## Listed records
###

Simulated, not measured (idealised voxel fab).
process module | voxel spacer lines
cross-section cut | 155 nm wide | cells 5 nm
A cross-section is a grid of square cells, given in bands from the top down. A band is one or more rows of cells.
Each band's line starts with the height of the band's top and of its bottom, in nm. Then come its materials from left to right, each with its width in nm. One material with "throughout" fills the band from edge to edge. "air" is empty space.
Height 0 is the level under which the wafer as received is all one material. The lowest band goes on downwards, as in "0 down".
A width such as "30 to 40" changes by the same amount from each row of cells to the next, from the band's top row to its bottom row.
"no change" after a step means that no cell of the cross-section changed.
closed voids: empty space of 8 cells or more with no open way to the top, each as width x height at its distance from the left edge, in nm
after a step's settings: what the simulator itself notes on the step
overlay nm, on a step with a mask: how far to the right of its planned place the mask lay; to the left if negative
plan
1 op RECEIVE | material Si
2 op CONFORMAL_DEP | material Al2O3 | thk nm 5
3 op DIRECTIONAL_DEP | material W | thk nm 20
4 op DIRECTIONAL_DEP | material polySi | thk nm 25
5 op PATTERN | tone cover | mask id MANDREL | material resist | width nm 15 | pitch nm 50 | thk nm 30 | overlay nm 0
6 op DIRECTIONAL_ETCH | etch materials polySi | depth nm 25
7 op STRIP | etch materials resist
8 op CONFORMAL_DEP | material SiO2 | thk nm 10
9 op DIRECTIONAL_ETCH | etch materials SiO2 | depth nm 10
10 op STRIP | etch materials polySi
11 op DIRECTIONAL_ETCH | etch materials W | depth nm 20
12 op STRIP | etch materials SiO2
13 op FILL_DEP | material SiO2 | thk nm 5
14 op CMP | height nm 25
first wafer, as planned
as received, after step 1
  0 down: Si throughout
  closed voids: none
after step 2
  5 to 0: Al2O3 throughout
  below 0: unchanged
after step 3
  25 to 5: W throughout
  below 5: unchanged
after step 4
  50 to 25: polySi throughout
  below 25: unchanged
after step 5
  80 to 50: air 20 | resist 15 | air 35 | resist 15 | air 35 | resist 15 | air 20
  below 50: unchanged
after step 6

###

## Required action
Return exactly the lines above from the line that has "8 op CONFORMAL_DEP" through the line that has "0 down: Si throughout", inclusive, and nothing else.

## Exercise solution
8 op CONFORMAL_DEP | material SiO2 | thk nm 10
9 op DIRECTIONAL_ETCH | etch materials SiO2 | depth nm 10
10 op STRIP | etch materials polySi
11 op DIRECTIONAL_ETCH | etch materials W | depth nm 20
12 op STRIP | etch materials SiO2
13 op FILL_DEP | material SiO2 | thk nm 5
14 op CMP | height nm 25
first wafer, as planned
as received, after step 1
  0 down: Si throughout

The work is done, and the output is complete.